**Recorded information**.
☆ ☆ ☆
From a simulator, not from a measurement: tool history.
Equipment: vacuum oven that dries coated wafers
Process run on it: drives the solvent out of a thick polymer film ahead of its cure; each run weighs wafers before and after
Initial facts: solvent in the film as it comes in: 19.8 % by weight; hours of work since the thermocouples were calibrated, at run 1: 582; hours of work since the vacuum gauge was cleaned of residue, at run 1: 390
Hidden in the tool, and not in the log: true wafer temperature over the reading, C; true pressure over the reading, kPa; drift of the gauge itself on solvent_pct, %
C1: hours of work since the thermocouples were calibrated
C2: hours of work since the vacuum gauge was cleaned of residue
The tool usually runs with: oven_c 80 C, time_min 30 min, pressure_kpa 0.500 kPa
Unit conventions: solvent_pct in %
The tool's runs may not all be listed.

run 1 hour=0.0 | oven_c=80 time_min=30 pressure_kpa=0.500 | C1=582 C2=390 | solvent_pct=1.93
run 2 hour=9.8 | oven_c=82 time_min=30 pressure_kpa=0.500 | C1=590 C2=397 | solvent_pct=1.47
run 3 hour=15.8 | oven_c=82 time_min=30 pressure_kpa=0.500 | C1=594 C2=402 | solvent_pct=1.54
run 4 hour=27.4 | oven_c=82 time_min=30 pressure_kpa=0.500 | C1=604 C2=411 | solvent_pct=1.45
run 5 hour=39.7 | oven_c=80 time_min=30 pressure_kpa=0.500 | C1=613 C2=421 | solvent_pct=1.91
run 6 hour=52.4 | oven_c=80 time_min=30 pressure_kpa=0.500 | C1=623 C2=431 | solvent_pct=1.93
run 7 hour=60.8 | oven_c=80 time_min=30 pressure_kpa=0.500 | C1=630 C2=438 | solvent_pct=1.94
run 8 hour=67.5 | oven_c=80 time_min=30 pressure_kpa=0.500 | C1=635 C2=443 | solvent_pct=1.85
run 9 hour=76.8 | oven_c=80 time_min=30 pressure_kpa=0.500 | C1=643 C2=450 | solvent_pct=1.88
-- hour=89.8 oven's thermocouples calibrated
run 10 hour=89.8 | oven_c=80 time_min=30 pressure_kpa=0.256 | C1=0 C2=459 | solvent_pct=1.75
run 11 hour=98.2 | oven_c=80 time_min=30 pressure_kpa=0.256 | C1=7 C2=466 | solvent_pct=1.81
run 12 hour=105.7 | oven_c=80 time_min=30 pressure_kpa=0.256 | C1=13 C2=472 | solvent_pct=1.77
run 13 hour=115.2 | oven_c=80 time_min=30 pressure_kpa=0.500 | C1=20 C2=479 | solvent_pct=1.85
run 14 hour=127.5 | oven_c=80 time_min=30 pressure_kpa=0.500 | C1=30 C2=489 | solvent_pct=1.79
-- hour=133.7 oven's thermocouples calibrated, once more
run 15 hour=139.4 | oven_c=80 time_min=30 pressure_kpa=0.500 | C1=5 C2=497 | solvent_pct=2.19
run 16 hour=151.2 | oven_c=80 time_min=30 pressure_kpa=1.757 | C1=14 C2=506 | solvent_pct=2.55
☆ ☆ ☆

**Brief**. When you answer, output each line of the data exactly as given, from its first line up to and including the one with "C1: hours of".

**Exercise output**.
From a simulator, not from a measurement: tool history.
Equipment: vacuum oven that dries coated wafers
Process run on it: drives the solvent out of a thick polymer film ahead of its cure; each run weighs wafers before and after
Initial facts: solvent in the film as it comes in: 19.8 % by weight; hours of work since the thermocouples were calibrated, at run 1: 582; hours of work since the vacuum gauge was cleaned of residue, at run 1: 390
Hidden in the tool, and not in the log: true wafer temperature over the reading, C; true pressure over the reading, kPa; drift of the gauge itself on solvent_pct, %
C1: hours of work since the thermocouples were calibrated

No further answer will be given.